DATA RECORDS »
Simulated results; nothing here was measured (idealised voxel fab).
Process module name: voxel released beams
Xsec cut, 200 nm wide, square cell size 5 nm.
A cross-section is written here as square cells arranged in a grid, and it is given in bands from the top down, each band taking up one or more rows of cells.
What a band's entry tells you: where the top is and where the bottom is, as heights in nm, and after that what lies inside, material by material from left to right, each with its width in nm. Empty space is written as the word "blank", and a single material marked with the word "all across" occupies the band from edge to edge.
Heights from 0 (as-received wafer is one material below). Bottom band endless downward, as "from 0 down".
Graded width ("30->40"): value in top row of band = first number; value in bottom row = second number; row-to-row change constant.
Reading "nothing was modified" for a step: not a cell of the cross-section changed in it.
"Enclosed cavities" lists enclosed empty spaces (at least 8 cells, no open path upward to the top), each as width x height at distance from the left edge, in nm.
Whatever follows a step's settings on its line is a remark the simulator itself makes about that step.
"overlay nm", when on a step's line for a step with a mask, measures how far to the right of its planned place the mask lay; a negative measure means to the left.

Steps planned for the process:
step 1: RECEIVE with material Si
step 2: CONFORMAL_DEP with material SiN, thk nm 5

WORK INSTRUCTION »
Stop after the line containing "A cross-section is": print exactly the lines from the start of the entries above up to it, that line included.

WRITTEN RESPONSE »
Simulated results; nothing here was measured (idealised voxel fab).
Process module name: voxel released beams
Xsec cut, 200 nm wide, square cell size 5 nm.
A cross-section is written here as square cells arranged in a grid, and it is given in bands from the top down, each band taking up one or more rows of cells.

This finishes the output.